WORK REQUEST
Each line from the start of the entries through the line that contains "WHICH TOOL RAN EACH LOT" should be output exactly, please.

_ _ _ _ _

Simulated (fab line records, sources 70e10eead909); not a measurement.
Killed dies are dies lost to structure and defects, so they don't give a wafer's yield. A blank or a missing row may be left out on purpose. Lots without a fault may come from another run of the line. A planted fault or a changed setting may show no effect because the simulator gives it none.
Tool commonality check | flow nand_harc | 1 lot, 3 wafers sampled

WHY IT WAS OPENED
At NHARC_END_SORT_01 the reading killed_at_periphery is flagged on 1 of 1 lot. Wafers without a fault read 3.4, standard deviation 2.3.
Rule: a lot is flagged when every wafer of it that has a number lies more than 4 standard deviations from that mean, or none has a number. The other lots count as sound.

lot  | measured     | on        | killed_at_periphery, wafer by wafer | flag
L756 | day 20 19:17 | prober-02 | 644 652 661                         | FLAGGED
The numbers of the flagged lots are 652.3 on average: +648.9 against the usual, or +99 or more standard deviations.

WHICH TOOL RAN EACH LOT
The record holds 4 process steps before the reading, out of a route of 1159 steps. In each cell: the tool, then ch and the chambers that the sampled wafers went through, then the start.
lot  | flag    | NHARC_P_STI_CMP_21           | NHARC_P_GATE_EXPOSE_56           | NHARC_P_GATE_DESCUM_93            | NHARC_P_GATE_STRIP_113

_ _ _ _ _

WRITTEN ANSWER
Simulated (fab line records, sources 70e10eead909); not a measurement.
Killed dies are dies lost to structure and defects, so they don't give a wafer's yield. A blank or a missing row may be left out on purpose. Lots without a fault may come from another run of the line. A planted fault or a changed setting may show no effect because the simulator gives it none.
Tool commonality check | flow nand_harc | 1 lot, 3 wafers sampled

WHY IT WAS OPENED
At NHARC_END_SORT_01 the reading killed_at_periphery is flagged on 1 of 1 lot. Wafers without a fault read 3.4, standard deviation 2.3.
Rule: a lot is flagged when every wafer of it that has a number lies more than 4 standard deviations from that mean, or none has a number. The other lots count as sound.

lot  | measured     | on        | killed_at_periphery, wafer by wafer | flag
L756 | day 20 19:17 | prober-02 | 644 652 661                         | FLAGGED
The numbers of the flagged lots are 652.3 on average: +648.9 against the usual, or +99 or more standard deviations.

WHICH TOOL RAN EACH LOT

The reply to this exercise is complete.